Required action: Only the lines from the start of the material through the line containing "note on this" are to be extracted, exactly as they appear.

Records shown:
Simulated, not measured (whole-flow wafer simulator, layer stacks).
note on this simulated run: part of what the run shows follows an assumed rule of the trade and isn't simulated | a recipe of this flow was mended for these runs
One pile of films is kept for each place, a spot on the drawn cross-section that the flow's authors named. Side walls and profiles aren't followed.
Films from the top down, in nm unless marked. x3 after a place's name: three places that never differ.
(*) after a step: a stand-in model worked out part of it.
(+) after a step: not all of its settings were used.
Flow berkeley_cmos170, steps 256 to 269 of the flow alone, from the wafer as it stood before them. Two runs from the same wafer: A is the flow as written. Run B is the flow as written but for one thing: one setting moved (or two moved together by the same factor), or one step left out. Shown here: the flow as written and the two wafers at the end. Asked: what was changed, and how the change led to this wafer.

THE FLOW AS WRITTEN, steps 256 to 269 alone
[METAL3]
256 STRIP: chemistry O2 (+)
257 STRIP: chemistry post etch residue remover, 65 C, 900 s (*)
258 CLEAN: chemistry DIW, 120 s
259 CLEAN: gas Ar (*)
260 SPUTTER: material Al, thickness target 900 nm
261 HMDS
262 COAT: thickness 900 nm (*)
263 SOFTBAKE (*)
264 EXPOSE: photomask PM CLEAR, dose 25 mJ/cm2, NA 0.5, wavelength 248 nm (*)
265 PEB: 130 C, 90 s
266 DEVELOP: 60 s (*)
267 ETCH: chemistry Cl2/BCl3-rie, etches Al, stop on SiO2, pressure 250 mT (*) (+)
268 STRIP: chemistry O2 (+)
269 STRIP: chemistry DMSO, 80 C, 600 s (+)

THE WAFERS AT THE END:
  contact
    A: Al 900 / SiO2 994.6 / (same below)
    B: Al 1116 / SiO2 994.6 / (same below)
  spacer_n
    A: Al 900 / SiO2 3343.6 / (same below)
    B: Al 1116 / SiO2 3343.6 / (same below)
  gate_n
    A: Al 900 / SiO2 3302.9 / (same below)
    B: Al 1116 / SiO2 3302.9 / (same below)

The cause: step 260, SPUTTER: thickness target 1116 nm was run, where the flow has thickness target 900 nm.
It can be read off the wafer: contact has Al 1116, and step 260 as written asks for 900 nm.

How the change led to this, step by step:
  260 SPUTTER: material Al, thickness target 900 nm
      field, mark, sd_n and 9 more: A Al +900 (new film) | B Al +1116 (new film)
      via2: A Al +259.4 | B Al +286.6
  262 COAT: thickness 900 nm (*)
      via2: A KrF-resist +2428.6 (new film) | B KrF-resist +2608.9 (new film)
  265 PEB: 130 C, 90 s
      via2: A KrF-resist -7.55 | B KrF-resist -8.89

Reply:
Simulated, not measured (whole-flow wafer simulator, layer stacks).
note on this simulated run: part of what the run shows follows an assumed rule of the trade and isn't simulated | a recipe of this flow was mended for these runs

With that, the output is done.